Study material —
- - - - - - -

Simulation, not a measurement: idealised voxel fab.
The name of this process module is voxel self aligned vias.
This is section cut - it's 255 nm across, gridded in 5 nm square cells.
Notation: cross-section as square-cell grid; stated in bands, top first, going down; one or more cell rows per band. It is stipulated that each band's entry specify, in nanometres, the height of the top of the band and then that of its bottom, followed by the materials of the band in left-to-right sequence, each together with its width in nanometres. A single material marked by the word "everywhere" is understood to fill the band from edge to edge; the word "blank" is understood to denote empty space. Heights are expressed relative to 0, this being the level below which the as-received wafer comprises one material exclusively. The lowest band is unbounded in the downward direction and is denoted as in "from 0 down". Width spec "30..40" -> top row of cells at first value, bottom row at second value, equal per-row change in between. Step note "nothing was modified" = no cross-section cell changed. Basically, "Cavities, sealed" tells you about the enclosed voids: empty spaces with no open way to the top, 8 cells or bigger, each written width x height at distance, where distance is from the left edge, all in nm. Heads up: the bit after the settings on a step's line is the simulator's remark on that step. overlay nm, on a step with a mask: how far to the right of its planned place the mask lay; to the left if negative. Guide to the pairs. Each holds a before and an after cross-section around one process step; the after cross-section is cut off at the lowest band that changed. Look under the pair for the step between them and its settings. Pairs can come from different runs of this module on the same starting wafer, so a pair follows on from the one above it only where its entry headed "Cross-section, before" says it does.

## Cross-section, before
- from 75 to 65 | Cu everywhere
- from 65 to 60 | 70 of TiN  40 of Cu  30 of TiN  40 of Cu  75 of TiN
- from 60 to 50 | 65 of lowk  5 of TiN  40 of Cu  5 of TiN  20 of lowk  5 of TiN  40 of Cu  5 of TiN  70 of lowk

- - - - - - -

Work item —
Include the first line of the listing, the line with "This is section", and every line between them, each repeated exactly, and output only those.

Exercise result —
Simulation, not a measurement: idealised voxel fab.
The name of this process module is voxel self aligned vias.
This is section cut - it's 255 nm across, gridded in 5 nm square cells.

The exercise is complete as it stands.